**Dataset records**
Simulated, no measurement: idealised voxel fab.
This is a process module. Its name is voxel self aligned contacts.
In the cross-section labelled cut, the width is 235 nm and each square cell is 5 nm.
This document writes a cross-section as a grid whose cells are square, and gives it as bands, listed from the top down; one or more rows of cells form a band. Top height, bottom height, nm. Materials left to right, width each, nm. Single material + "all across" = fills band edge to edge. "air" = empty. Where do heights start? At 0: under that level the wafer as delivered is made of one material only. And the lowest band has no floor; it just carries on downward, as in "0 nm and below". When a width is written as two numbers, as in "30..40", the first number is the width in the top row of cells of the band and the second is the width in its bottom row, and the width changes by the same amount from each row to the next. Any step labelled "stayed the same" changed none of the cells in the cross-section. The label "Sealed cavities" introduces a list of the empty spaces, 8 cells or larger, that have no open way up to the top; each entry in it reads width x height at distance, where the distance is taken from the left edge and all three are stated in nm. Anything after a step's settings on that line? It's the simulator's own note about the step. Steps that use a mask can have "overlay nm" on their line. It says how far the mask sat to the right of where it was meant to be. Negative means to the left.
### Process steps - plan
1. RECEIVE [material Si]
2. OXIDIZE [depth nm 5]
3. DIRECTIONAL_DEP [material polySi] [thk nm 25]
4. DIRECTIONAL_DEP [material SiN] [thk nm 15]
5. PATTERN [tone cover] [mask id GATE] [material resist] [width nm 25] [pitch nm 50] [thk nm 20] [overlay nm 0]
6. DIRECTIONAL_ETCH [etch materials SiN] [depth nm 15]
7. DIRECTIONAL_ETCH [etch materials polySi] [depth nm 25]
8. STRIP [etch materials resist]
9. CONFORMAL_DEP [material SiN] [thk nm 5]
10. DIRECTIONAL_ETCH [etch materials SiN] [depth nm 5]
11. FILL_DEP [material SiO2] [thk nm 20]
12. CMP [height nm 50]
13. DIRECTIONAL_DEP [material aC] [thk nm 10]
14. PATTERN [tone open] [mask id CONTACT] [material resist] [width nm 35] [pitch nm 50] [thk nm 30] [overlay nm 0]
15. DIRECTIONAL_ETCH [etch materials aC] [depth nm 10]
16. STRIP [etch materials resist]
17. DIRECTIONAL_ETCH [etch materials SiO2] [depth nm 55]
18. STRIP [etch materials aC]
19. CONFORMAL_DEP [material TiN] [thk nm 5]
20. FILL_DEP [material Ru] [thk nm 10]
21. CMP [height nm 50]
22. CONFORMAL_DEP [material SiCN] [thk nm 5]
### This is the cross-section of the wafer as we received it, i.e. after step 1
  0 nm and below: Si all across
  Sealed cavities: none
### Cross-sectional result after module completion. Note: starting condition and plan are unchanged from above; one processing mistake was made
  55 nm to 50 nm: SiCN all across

**Assigned task**
Exactly those lines that run from the start of the listing to the line containing "In the cross-section labelled" should be output, and no others.

**Reply**
Simulated, no measurement: idealised voxel fab.
This is a process module. Its name is voxel self aligned contacts.
In the cross-section labelled cut, the width is 235 nm and each square cell is 5 nm.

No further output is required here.